Listed entries:
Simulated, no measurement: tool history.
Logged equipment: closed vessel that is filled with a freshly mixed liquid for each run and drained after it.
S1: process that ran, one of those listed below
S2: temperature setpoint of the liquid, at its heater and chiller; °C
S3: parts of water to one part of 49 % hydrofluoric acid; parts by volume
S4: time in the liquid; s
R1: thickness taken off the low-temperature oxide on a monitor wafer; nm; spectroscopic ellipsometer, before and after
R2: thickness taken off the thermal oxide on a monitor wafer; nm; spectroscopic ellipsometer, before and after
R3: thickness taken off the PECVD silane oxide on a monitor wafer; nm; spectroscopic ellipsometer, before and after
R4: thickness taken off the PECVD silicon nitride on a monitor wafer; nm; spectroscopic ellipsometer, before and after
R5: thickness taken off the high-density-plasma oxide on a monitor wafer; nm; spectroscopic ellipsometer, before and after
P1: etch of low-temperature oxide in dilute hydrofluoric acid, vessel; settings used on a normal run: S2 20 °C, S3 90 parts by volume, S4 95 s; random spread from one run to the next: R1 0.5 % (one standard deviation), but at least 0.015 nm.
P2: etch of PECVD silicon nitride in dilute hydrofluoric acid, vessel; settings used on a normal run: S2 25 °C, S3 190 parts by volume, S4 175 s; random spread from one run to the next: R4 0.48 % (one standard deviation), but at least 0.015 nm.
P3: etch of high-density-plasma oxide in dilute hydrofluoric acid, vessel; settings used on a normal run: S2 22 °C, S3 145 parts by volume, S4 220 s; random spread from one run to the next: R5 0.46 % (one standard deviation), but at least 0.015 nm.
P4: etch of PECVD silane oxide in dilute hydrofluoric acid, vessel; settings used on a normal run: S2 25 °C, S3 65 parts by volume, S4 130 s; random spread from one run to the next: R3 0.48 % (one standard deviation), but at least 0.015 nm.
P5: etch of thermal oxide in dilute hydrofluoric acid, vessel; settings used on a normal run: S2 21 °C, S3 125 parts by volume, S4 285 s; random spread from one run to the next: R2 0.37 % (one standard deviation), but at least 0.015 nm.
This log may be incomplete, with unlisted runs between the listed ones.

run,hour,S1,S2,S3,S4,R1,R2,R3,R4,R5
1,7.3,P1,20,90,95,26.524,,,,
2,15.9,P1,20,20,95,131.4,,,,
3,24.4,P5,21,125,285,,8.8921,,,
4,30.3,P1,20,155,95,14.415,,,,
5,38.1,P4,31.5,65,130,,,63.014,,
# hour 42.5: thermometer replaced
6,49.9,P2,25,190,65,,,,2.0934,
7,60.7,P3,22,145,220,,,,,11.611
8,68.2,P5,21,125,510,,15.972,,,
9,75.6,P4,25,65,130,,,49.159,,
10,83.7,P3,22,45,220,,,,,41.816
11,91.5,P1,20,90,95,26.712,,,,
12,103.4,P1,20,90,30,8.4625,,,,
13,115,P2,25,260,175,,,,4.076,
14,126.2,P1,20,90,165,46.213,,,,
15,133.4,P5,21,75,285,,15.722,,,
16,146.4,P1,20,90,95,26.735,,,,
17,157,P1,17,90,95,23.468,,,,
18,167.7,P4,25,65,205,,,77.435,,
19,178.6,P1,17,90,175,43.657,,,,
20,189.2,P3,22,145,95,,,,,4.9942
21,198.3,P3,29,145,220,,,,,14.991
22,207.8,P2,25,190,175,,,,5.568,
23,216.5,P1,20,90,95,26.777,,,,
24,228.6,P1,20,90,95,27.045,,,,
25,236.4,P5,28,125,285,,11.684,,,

Activity: All that is wanted is a faithful reproduction of the line above with "S1: process that", the line with "P4: etch of", and every line in between.

Exercise result:
S1: process that ran, one of those listed below
S2: temperature setpoint of the liquid, at its heater and chiller; °C
S3: parts of water to one part of 49 % hydrofluoric acid; parts by volume
S4: time in the liquid; s
R1: thickness taken off the low-temperature oxide on a monitor wafer; nm; spectroscopic ellipsometer, before and after
R2: thickness taken off the thermal oxide on a monitor wafer; nm; spectroscopic ellipsometer, before and after
R3: thickness taken off the PECVD silane oxide on a monitor wafer; nm; spectroscopic ellipsometer, before and after
R4: thickness taken off the PECVD silicon nitride on a monitor wafer; nm; spectroscopic ellipsometer, before and after
R5: thickness taken off the high-density-plasma oxide on a monitor wafer; nm; spectroscopic ellipsometer, before and after
P1: etch of low-temperature oxide in dilute hydrofluoric acid, vessel; settings used on a normal run: S2 20 °C, S3 90 parts by volume, S4 95 s; random spread from one run to the next: R1 0.5 % (one standard deviation), but at least 0.015 nm.
P2: etch of PECVD silicon nitride in dilute hydrofluoric acid, vessel; settings used on a normal run: S2 25 °C, S3 190 parts by volume, S4 175 s; random spread from one run to the next: R4 0.48 % (one standard deviation), but at least 0.015 nm.
P3: etch of high-density-plasma oxide in dilute hydrofluoric acid, vessel; settings used on a normal run: S2 22 °C, S3 145 parts by volume, S4 220 s; random spread from one run to the next: R5 0.46 % (one standard deviation), but at least 0.015 nm.
P4: etch of PECVD silane oxide in dilute hydrofluoric acid, vessel; settings used on a normal run: S2 25 °C, S3 65 parts by volume, S4 130 s; random spread from one run to the next: R3 0.48 % (one standard deviation), but at least 0.015 nm.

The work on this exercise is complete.